Data to examine below:

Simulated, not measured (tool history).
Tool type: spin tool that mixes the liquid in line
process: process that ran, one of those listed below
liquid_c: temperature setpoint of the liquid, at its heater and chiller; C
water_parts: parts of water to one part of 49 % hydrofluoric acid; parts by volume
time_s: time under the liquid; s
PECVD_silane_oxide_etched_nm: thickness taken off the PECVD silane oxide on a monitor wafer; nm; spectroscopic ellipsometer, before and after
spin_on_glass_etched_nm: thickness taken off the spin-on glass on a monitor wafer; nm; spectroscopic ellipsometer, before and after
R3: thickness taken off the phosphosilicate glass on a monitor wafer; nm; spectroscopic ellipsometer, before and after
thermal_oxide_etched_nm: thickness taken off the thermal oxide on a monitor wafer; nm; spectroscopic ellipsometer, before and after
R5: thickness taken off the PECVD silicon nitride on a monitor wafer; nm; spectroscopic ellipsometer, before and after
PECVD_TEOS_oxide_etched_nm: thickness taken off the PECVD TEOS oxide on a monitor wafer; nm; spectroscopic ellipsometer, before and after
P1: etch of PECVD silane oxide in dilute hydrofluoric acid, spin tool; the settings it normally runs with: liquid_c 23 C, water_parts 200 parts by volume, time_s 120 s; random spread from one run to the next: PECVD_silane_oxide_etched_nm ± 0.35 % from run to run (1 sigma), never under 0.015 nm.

End of Data to examine.

Work instruction - The expected output is exactly the lines of the listing above between the line holding "Tool type: spin" and the line holding "PECVD_TEOS_oxide_etched_nm: thickness taken", inclusive.

Worked solution -
Tool type: spin tool that mixes the liquid in line
process: process that ran, one of those listed below
liquid_c: temperature setpoint of the liquid, at its heater and chiller; C
water_parts: parts of water to one part of 49 % hydrofluoric acid; parts by volume
time_s: time under the liquid; s
PECVD_silane_oxide_etched_nm: thickness taken off the PECVD silane oxide on a monitor wafer; nm; spectroscopic ellipsometer, before and after
spin_on_glass_etched_nm: thickness taken off the spin-on glass on a monitor wafer; nm; spectroscopic ellipsometer, before and after
R3: thickness taken off the phosphosilicate glass on a monitor wafer; nm; spectroscopic ellipsometer, before and after
thermal_oxide_etched_nm: thickness taken off the thermal oxide on a monitor wafer; nm; spectroscopic ellipsometer, before and after
R5: thickness taken off the PECVD silicon nitride on a monitor wafer; nm; spectroscopic ellipsometer, before and after
PECVD_TEOS_oxide_etched_nm: thickness taken off the PECVD TEOS oxide on a monitor wafer; nm; spectroscopic ellipsometer, before and after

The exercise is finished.